» **Required action**
Return only that part of the material below which starts with the line containing "alike: readings whose" and goes on through the line containing "The two part", restated exactly.

++++ Data to examine ++++
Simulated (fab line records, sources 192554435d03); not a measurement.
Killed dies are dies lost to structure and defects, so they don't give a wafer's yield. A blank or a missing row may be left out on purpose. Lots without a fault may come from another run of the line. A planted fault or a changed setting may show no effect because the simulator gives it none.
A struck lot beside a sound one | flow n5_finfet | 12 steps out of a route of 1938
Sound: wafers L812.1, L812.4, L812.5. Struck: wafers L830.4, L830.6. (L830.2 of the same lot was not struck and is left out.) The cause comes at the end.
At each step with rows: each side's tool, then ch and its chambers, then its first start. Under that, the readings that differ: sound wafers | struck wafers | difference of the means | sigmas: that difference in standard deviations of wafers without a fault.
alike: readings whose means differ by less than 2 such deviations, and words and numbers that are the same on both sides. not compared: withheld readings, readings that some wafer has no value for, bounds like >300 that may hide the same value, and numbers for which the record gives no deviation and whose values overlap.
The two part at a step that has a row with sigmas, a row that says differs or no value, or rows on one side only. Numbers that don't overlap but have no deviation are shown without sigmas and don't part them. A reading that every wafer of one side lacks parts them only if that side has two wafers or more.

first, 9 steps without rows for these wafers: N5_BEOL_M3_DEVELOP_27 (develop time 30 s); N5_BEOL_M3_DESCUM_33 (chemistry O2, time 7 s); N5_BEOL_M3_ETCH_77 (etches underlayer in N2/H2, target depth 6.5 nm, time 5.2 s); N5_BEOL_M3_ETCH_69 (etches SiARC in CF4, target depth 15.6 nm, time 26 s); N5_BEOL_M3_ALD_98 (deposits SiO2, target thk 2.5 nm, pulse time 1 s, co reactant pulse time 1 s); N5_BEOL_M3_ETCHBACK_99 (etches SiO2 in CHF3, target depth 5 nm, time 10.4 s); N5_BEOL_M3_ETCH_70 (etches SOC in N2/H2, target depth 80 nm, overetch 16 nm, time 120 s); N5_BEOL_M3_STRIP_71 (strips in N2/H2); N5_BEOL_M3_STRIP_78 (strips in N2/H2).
++++

» **Problem solution**
alike: readings whose means differ by less than 2 such deviations, and words and numbers that are the same on both sides. not compared: withheld readings, readings that some wafer has no value for, bounds like >300 that may hide the same value, and numbers for which the record gives no deviation and whose values overlap.
The two part at a step that has a row with sigmas, a row that says differs or no value, or rows on one side only. Numbers that don't overlap but have no deviation are shown without sigmas and don't part them. A reading that every wafer of one side lacks parts them only if that side has two wafers or more.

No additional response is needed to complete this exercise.